*** Available data

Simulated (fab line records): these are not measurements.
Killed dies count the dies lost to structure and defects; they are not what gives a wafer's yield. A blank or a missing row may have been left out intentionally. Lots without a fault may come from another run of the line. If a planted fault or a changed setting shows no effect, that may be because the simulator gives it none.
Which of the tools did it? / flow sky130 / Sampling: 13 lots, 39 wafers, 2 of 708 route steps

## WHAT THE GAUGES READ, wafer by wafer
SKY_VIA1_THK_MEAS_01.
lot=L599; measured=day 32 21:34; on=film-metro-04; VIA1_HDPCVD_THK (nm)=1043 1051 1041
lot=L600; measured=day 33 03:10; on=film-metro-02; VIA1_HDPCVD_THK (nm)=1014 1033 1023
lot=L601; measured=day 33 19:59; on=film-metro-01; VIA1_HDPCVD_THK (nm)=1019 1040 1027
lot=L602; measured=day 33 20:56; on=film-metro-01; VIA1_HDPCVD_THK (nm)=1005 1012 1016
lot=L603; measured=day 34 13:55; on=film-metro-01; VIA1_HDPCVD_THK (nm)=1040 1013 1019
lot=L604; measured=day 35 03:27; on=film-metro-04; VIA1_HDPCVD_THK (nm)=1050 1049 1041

******

Your response should be the lines above from the first to the one containing "lot=L603; measured=day 34", inclusive, each given exactly.

Simulated (fab line records): these are not measurements.
Killed dies count the dies lost to structure and defects; they are not what gives a wafer's yield. A blank or a missing row may have been left out intentionally. Lots without a fault may come from another run of the line. If a planted fault or a changed setting shows no effect, that may be because the simulator gives it none.
Which of the tools did it? / flow sky130 / Sampling: 13 lots, 39 wafers, 2 of 708 route steps

## WHAT THE GAUGES READ, wafer by wafer
SKY_VIA1_THK_MEAS_01.
lot=L599; measured=day 32 21:34; on=film-metro-04; VIA1_HDPCVD_THK (nm)=1043 1051 1041
lot=L600; measured=day 33 03:10; on=film-metro-02; VIA1_HDPCVD_THK (nm)=1014 1033 1023
lot=L601; measured=day 33 19:59; on=film-metro-01; VIA1_HDPCVD_THK (nm)=1019 1040 1027
lot=L602; measured=day 33 20:56; on=film-metro-01; VIA1_HDPCVD_THK (nm)=1005 1012 1016
lot=L603; measured=day 34 13:55; on=film-metro-01; VIA1_HDPCVD_THK (nm)=1040 1013 1019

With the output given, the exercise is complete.